### Information shown
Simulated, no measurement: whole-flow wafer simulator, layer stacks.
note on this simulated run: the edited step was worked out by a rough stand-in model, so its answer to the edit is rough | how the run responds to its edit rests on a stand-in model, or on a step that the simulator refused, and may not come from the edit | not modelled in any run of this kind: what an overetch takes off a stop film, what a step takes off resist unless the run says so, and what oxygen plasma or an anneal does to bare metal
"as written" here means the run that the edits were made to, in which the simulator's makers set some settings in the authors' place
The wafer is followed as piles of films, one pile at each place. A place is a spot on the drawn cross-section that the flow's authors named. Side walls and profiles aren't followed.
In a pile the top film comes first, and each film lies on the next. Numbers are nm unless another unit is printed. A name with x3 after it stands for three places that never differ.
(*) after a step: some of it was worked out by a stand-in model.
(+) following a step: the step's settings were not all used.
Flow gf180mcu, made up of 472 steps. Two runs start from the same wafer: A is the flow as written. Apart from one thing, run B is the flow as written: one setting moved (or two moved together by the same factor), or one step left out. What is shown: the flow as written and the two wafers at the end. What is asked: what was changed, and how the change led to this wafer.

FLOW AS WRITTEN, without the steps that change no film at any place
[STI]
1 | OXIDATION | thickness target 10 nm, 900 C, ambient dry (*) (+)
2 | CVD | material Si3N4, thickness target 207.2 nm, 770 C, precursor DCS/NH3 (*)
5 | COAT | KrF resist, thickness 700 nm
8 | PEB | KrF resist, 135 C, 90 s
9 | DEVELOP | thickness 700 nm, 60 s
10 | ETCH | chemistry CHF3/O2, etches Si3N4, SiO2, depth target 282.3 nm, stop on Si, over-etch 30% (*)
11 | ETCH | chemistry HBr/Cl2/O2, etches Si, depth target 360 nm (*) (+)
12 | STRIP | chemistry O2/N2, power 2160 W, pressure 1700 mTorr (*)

### Required action
From the records above, copy out the line with "(+) following a", the line with "11 | ETCH |", and every line between them, word for word.

### Answer space
(+) following a step: the step's settings were not all used.
Flow gf180mcu, made up of 472 steps. Two runs start from the same wafer: A is the flow as written. Apart from one thing, run B is the flow as written: one setting moved (or two moved together by the same factor), or one step left out. What is shown: the flow as written and the two wafers at the end. What is asked: what was changed, and how the change led to this wafer.

FLOW AS WRITTEN, without the steps that change no film at any place
[STI]
1 | OXIDATION | thickness target 10 nm, 900 C, ambient dry (*) (+)
2 | CVD | material Si3N4, thickness target 207.2 nm, 770 C, precursor DCS/NH3 (*)
5 | COAT | KrF resist, thickness 700 nm
8 | PEB | KrF resist, 135 C, 90 s
9 | DEVELOP | thickness 700 nm, 60 s
10 | ETCH | chemistry CHF3/O2, etches Si3N4, SiO2, depth target 282.3 nm, stop on Si, over-etch 30% (*)
11 | ETCH | chemistry HBr/Cl2/O2, etches Si, depth target 360 nm (*) (+)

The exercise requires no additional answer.